Stored data ->
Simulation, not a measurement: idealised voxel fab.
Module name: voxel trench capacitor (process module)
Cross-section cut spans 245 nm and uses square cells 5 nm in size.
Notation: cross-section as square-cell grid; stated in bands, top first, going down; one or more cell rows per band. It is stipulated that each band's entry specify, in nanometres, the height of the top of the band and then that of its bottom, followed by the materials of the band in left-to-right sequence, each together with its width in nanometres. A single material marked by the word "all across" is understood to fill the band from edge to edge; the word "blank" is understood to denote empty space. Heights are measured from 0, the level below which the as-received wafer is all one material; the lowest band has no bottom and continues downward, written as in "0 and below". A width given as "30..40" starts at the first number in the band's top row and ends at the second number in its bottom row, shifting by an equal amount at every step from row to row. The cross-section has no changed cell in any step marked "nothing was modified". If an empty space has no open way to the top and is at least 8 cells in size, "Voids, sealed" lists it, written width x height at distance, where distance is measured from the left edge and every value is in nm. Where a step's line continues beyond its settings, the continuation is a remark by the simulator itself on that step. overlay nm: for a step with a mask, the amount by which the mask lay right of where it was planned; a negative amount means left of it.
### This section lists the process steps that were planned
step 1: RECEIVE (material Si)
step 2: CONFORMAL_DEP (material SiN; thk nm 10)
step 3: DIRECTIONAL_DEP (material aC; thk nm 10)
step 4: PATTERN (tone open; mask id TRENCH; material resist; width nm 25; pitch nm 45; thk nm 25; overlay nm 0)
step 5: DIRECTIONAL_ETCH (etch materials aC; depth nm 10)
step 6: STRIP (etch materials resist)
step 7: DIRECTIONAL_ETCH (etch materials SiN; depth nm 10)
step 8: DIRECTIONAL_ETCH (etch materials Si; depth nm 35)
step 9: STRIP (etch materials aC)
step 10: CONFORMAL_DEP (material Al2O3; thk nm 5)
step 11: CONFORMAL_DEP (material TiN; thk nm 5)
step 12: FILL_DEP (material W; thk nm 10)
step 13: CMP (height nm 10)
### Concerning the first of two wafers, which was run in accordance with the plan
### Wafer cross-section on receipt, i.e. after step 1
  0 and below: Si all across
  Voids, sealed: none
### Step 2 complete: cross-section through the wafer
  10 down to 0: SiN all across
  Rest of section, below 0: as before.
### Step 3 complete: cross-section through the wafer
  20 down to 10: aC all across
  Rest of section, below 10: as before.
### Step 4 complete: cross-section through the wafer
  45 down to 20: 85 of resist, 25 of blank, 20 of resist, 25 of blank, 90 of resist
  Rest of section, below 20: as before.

Exercise -> What is wanted is every line from the first line of the entries through the line that contains "Cross-section cut spans", given again exactly.

Written response ->
Simulation, not a measurement: idealised voxel fab.
Module name: voxel trench capacitor (process module)
Cross-section cut spans 245 nm and uses square cells 5 nm in size.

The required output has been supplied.